▶ [ASSIGNED TASK]:
Please return each record exactly, leaving nothing out.

--- --- ---

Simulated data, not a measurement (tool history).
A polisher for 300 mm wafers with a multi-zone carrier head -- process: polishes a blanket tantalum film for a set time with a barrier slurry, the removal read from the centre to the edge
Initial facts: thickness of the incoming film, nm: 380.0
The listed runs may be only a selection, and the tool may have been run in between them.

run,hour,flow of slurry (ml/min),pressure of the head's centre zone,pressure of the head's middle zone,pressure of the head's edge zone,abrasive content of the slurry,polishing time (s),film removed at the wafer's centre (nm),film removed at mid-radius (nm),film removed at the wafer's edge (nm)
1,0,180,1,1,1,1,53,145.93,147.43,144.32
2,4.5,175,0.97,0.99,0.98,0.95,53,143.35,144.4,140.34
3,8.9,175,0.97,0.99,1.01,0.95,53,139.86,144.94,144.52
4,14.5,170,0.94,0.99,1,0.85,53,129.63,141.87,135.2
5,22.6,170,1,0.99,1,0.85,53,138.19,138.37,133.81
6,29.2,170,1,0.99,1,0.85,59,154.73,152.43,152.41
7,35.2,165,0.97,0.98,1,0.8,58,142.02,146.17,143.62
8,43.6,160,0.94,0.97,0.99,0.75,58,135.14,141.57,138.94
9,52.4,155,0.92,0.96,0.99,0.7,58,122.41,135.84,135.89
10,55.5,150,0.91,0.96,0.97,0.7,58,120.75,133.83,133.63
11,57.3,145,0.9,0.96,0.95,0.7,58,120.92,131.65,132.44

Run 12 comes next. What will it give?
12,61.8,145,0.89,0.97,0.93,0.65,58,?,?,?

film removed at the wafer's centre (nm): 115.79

--- --- ---

▶ [EXERCISE RESULT]:
Simulated data, not a measurement (tool history).
A polisher for 300 mm wafers with a multi-zone carrier head -- process: polishes a blanket tantalum film for a set time with a barrier slurry, the removal read from the centre to the edge
Initial facts: thickness of the incoming film, nm: 380.0
The listed runs may be only a selection, and the tool may have been run in between them.

run,hour,flow of slurry (ml/min),pressure of the head's centre zone,pressure of the head's middle zone,pressure of the head's edge zone,abrasive content of the slurry,polishing time (s),film removed at the wafer's centre (nm),film removed at mid-radius (nm),film removed at the wafer's edge (nm)
1,0,180,1,1,1,1,53,145.93,147.43,144.32
2,4.5,175,0.97,0.99,0.98,0.95,53,143.35,144.4,140.34
3,8.9,175,0.97,0.99,1.01,0.95,53,139.86,144.94,144.52
4,14.5,170,0.94,0.99,1,0.85,53,129.63,141.87,135.2
5,22.6,170,1,0.99,1,0.85,53,138.19,138.37,133.81
6,29.2,170,1,0.99,1,0.85,59,154.73,152.43,152.41
7,35.2,165,0.97,0.98,1,0.8,58,142.02,146.17,143.62
8,43.6,160,0.94,0.97,0.99,0.75,58,135.14,141.57,138.94
9,52.4,155,0.92,0.96,0.99,0.7,58,122.41,135.84,135.89
10,55.5,150,0.91,0.96,0.97,0.7,58,120.75,133.83,133.63
11,57.3,145,0.9,0.96,0.95,0.7,58,120.92,131.65,132.44

Run 12 comes next. What will it give?
12,61.8,145,0.89,0.97,0.93,0.65,58,?,?,?

film removed at the wafer's centre (nm): 115.79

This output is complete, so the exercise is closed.